◆ **Task item**: From the line containing "L083 | day 6" down to the line containing "L088 | day 7" in the records below, reproduce every line exactly, ends included, and omit all others.

++++++++++++++++++++

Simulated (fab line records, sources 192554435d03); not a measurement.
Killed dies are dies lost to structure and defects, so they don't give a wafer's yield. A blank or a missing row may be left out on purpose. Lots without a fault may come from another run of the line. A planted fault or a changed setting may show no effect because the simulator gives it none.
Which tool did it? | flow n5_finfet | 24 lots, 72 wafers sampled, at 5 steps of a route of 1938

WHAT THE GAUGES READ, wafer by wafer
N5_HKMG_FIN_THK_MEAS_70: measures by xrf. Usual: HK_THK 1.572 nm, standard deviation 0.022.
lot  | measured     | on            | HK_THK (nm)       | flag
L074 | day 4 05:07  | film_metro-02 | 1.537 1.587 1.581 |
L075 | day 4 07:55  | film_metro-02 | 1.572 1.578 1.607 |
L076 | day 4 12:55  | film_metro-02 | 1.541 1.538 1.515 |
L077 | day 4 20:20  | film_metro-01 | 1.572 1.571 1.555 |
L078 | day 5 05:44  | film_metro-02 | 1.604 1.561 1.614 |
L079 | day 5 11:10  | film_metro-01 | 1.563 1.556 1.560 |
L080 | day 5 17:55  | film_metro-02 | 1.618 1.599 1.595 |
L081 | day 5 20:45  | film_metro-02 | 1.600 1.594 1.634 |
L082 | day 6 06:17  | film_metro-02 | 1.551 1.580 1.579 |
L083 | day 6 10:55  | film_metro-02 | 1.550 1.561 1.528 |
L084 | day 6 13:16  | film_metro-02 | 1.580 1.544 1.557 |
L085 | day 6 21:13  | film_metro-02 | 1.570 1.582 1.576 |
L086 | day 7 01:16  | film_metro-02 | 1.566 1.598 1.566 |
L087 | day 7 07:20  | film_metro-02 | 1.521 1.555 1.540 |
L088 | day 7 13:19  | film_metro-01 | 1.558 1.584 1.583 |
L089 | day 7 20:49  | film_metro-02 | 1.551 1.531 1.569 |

++++++++++++++++++++

◆ **Written reply**:
L083 | day 6 10:55  | film_metro-02 | 1.550 1.561 1.528 |
L084 | day 6 13:16  | film_metro-02 | 1.580 1.544 1.557 |
L085 | day 6 21:13  | film_metro-02 | 1.570 1.582 1.576 |
L086 | day 7 01:16  | film_metro-02 | 1.566 1.598 1.566 |
L087 | day 7 07:20  | film_metro-02 | 1.521 1.555 1.540 |
L088 | day 7 13:19  | film_metro-01 | 1.558 1.584 1.583 |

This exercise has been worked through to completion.